# ACTIVITY:
Starting with the line that contains "Subject | raised bodies" and stopping after the line that contains "sure: diameter calculated", return each line below exactly as written, with no others.

....................

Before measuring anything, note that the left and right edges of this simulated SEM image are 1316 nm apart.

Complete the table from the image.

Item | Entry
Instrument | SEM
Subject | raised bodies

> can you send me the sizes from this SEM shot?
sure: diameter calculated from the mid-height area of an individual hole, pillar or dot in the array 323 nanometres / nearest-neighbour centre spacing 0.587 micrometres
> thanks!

....................

# WRITTEN RESPONSE:
Subject | raised bodies

> can you send me the sizes from this SEM shot?
sure: diameter calculated from the mid-height area of an individual hole, pillar or dot in the array 323 nanometres / nearest-neighbour centre spacing 0.587 micrometres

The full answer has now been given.